> [Required action] Exactly the lines from the top of the records below through the one containing "The wafer is" must be set down, with no line added or dropped.

> [Extracted entries]
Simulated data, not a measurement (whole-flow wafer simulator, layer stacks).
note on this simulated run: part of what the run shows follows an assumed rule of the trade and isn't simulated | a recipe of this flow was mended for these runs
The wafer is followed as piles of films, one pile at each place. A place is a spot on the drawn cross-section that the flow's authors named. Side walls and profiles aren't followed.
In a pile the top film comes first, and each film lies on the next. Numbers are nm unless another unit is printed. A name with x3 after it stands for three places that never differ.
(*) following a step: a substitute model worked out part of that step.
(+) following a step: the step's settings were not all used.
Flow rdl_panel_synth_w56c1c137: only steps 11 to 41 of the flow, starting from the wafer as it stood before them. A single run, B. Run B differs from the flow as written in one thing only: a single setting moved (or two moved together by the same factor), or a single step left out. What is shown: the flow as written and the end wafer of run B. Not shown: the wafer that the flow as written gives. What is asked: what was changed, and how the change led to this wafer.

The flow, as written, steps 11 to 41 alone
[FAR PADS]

> [Problem solution]
Simulated data, not a measurement (whole-flow wafer simulator, layer stacks).
note on this simulated run: part of what the run shows follows an assumed rule of the trade and isn't simulated | a recipe of this flow was mended for these runs
The wafer is followed as piles of films, one pile at each place. A place is a spot on the drawn cross-section that the flow's authors named. Side walls and profiles aren't followed.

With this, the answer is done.